——————

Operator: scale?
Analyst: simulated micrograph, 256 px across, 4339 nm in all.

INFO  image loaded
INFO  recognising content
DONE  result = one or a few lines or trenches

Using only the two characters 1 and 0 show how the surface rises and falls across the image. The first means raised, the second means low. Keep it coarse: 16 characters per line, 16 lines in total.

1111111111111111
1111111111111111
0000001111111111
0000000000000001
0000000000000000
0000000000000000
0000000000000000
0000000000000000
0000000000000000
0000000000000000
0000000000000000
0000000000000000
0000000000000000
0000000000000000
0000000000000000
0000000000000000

——————

▶ **EXERCISE**: Each line from the top of the entries above through the line containing "lines or trenches" must be transcribed exactly, and no other line may appear.

▶ **YOUR SOLUTION**:
Operator: scale?
Analyst: simulated micrograph, 256 px across, 4339 nm in all.

INFO  image loaded
INFO  recognising content
DONE  result = one or a few lines or trenches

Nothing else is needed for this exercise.